» **SUPPLIED DATA**:
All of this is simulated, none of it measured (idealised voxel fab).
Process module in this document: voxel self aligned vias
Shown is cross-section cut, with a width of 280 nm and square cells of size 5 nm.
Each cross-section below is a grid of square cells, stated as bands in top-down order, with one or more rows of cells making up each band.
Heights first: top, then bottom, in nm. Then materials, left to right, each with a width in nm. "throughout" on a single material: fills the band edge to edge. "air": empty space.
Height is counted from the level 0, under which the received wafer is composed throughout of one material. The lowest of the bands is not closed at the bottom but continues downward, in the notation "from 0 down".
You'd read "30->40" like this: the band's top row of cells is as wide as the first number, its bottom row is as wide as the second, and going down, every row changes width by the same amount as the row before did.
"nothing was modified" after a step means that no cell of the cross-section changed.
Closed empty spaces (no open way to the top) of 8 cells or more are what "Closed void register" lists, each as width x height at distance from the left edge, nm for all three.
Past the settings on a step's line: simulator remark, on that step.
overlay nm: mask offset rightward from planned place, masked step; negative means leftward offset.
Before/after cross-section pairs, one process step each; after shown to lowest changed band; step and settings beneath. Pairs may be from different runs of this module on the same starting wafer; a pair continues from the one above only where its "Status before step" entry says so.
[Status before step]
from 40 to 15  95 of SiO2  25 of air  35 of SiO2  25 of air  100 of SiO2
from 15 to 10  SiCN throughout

» **WORK INSTRUCTION**:
Transcribe the records in full, word for word.

» **EXERCISE RESPONSE**:
All of this is simulated, none of it measured (idealised voxel fab).
Process module in this document: voxel self aligned vias
Shown is cross-section cut, with a width of 280 nm and square cells of size 5 nm.
Each cross-section below is a grid of square cells, stated as bands in top-down order, with one or more rows of cells making up each band.
Heights first: top, then bottom, in nm. Then materials, left to right, each with a width in nm. "throughout" on a single material: fills the band edge to edge. "air": empty space.
Height is counted from the level 0, under which the received wafer is composed throughout of one material. The lowest of the bands is not closed at the bottom but continues downward, in the notation "from 0 down".
You'd read "30->40" like this: the band's top row of cells is as wide as the first number, its bottom row is as wide as the second, and going down, every row changes width by the same amount as the row before did.
"nothing was modified" after a step means that no cell of the cross-section changed.
Closed empty spaces (no open way to the top) of 8 cells or more are what "Closed void register" lists, each as width x height at distance from the left edge, nm for all three.
Past the settings on a step's line: simulator remark, on that step.
overlay nm: mask offset rightward from planned place, masked step; negative means leftward offset.
Before/after cross-section pairs, one process step each; after shown to lowest changed band; step and settings beneath. Pairs may be from different runs of this module on the same starting wafer; a pair continues from the one above only where its "Status before step" entry says so.
[Status before step]
from 40 to 15  95 of SiO2  25 of air  35 of SiO2  25 of air  100 of SiO2
from 15 to 10  SiCN throughout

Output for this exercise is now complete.